When the line containing "Columns: A = cd_nm" is reached, include it and end there; set down verbatim every line before it, starting at the top of the records.

━━━━━ Data provided

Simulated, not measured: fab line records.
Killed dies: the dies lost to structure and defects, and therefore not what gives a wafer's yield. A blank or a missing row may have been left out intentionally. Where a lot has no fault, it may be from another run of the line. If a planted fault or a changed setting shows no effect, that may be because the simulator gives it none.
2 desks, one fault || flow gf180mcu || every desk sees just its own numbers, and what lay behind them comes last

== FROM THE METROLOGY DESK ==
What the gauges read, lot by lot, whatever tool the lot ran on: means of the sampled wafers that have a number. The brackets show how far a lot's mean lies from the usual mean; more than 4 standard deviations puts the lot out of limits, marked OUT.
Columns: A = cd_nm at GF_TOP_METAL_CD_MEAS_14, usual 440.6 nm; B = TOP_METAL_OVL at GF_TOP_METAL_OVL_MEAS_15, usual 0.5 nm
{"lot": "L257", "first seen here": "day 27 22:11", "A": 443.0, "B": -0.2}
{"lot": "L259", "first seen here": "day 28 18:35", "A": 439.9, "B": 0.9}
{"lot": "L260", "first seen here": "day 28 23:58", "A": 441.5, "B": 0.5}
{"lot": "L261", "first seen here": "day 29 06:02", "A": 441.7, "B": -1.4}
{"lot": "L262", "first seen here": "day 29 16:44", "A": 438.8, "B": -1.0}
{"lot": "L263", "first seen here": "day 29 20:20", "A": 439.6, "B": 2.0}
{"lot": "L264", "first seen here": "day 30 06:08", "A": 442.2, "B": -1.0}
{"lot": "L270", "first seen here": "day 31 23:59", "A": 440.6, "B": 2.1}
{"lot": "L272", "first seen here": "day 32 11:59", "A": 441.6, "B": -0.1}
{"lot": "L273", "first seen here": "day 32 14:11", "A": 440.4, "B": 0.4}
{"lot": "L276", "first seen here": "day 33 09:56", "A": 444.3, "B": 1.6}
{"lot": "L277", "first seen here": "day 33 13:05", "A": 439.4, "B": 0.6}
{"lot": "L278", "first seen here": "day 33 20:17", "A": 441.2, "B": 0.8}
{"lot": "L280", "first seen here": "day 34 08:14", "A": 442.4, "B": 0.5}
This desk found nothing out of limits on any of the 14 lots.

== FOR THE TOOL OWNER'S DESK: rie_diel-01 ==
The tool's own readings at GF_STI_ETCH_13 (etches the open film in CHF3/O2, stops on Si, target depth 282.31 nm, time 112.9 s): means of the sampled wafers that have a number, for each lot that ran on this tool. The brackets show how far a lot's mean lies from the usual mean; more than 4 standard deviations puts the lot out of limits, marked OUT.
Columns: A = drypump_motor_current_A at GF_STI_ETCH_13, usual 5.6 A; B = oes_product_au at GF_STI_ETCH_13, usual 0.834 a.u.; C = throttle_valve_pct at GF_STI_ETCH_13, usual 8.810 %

━━━━━━━━━━

Task answer:
Simulated, not measured: fab line records.
Killed dies: the dies lost to structure and defects, and therefore not what gives a wafer's yield. A blank or a missing row may have been left out intentionally. Where a lot has no fault, it may be from another run of the line. If a planted fault or a changed setting shows no effect, that may be because the simulator gives it none.
2 desks, one fault || flow gf180mcu || every desk sees just its own numbers, and what lay behind them comes last

== FROM THE METROLOGY DESK ==
What the gauges read, lot by lot, whatever tool the lot ran on: means of the sampled wafers that have a number. The brackets show how far a lot's mean lies from the usual mean; more than 4 standard deviations puts the lot out of limits, marked OUT.
Columns: A = cd_nm at GF_TOP_METAL_CD_MEAS_14, usual 440.6 nm; B = TOP_METAL_OVL at GF_TOP_METAL_OVL_MEAS_15, usual 0.5 nm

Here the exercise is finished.